● WORK TASK
Print, exactly as written, every line from the first line of the records below through the line containing "R1: thickness taken", and nothing further.

● DATA EXTRACT
• • •
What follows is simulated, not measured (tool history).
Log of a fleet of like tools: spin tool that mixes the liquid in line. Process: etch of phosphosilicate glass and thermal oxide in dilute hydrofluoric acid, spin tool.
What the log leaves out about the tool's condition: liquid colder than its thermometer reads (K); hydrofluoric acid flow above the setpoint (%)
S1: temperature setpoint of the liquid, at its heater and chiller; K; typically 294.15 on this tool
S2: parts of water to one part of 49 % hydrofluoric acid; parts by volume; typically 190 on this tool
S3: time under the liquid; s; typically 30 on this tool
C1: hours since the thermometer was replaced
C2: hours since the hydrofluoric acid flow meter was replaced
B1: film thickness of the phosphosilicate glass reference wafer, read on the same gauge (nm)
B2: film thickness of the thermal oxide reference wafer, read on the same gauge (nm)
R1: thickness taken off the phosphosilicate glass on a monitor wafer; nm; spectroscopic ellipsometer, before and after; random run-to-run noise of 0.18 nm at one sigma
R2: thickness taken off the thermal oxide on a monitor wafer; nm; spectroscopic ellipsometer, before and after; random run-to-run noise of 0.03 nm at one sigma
• • •

● EXERCISE OUTPUT
What follows is simulated, not measured (tool history).
Log of a fleet of like tools: spin tool that mixes the liquid in line. Process: etch of phosphosilicate glass and thermal oxide in dilute hydrofluoric acid, spin tool.
What the log leaves out about the tool's condition: liquid colder than its thermometer reads (K); hydrofluoric acid flow above the setpoint (%)
S1: temperature setpoint of the liquid, at its heater and chiller; K; typically 294.15 on this tool
S2: parts of water to one part of 49 % hydrofluoric acid; parts by volume; typically 190 on this tool
S3: time under the liquid; s; typically 30 on this tool
C1: hours since the thermometer was replaced
C2: hours since the hydrofluoric acid flow meter was replaced
B1: film thickness of the phosphosilicate glass reference wafer, read on the same gauge (nm)
B2: film thickness of the thermal oxide reference wafer, read on the same gauge (nm)
R1: thickness taken off the phosphosilicate glass on a monitor wafer; nm; spectroscopic ellipsometer, before and after; random run-to-run noise of 0.18 nm at one sigma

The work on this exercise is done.